--- Exercise ---
Up to and including the line containing "R1: film removed, the", retype each line of the listing below exactly, beginning with the first.

□ □ □
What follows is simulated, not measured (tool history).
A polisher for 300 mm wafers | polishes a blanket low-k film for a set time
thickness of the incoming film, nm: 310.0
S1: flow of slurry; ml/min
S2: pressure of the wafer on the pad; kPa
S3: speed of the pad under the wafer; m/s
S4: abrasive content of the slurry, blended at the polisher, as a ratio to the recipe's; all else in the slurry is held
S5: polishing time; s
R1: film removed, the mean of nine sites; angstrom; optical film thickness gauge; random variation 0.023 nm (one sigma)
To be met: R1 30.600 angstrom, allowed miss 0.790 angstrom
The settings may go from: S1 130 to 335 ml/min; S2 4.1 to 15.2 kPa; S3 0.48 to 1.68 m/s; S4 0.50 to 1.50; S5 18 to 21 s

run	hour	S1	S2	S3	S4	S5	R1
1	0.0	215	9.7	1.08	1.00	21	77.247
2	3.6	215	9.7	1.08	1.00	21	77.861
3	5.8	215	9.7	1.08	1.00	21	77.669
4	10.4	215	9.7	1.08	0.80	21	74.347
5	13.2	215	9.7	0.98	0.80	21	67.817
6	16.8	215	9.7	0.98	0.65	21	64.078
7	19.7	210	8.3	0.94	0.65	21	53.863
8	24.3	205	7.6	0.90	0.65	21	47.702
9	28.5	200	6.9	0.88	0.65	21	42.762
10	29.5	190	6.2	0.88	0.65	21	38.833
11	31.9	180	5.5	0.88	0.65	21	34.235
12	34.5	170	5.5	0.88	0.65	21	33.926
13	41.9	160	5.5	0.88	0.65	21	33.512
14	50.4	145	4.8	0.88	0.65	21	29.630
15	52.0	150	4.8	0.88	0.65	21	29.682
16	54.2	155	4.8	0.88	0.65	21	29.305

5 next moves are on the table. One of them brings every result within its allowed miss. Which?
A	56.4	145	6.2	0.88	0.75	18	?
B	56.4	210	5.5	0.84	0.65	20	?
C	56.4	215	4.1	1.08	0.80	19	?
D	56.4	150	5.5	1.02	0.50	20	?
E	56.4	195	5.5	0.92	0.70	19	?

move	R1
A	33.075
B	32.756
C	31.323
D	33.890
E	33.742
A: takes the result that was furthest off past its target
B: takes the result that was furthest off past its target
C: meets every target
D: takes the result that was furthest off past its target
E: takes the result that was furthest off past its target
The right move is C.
□ □ □

--- Task output ---
What follows is simulated, not measured (tool history).
A polisher for 300 mm wafers | polishes a blanket low-k film for a set time
thickness of the incoming film, nm: 310.0
S1: flow of slurry; ml/min
S2: pressure of the wafer on the pad; kPa
S3: speed of the pad under the wafer; m/s
S4: abrasive content of the slurry, blended at the polisher, as a ratio to the recipe's; all else in the slurry is held
S5: polishing time; s
R1: film removed, the mean of nine sites; angstrom; optical film thickness gauge; random variation 0.023 nm (one sigma)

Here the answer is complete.